- Opening Delimiter -

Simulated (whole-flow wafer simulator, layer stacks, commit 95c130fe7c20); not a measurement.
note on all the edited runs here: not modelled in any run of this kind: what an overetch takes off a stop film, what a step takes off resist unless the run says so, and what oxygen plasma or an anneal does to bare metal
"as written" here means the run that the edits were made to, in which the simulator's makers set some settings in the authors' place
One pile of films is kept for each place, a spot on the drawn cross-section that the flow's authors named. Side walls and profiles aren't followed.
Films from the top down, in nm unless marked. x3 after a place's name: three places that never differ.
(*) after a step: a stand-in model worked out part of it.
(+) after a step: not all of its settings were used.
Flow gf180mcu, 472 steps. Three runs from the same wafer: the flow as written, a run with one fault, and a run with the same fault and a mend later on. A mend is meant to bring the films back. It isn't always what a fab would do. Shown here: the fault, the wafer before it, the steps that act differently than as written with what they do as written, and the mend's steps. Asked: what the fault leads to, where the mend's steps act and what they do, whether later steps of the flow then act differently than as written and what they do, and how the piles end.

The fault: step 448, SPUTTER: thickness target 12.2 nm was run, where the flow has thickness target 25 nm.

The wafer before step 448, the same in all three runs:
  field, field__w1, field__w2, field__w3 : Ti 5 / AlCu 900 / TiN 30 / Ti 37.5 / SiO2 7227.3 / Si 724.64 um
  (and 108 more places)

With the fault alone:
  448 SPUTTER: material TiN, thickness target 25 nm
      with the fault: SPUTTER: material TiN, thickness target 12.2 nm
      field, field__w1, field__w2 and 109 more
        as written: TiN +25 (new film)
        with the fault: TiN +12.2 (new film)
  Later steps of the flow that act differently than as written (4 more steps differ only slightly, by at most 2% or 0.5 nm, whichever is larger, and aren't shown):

- Closing Delimiter -

Up to and including the line with "the authors' place", repeat the entries exactly, beginning at their first line.

Simulated (whole-flow wafer simulator, layer stacks, commit 95c130fe7c20); not a measurement.
note on all the edited runs here: not modelled in any run of this kind: what an overetch takes off a stop film, what a step takes off resist unless the run says so, and what oxygen plasma or an anneal does to bare metal
"as written" here means the run that the edits were made to, in which the simulator's makers set some settings in the authors' place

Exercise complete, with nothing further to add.